(SOURCE INFORMATION Opens)

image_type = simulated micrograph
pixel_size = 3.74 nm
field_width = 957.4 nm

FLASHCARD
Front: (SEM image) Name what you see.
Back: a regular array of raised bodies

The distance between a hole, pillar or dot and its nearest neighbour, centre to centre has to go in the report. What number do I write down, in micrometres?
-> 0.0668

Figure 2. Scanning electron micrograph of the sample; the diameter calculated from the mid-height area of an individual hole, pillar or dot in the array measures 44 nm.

(SOURCE INFORMATION Closes)

= REQUIRED ACTION =
Your task is to set down again, exactly, every line from the beginning of the listing through the line with "Back: a regular array of raised bodies".

= EXERCISE RESPONSE =
image_type = simulated micrograph
pixel_size = 3.74 nm
field_width = 957.4 nm

FLASHCARD
Front: (SEM image) Name what you see.
Back: a regular array of raised bodies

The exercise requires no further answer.